§ **Action item**
Output the lines below exactly, please, from the first line until the line with "unit: nanometers", counting both.

-------- Exercise data
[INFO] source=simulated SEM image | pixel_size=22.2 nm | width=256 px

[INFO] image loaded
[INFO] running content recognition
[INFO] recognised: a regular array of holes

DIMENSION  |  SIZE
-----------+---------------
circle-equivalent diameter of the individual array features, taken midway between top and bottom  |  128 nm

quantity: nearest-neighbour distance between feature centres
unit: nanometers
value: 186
----------------

§ **Reply**
[INFO] source=simulated SEM image | pixel_size=22.2 nm | width=256 px

[INFO] image loaded
[INFO] running content recognition
[INFO] recognised: a regular array of holes

DIMENSION  |  SIZE
-----------+---------------
circle-equivalent diameter of the individual array features, taken midway between top and bottom  |  128 nm

quantity: nearest-neighbour distance between feature centres
unit: nanometers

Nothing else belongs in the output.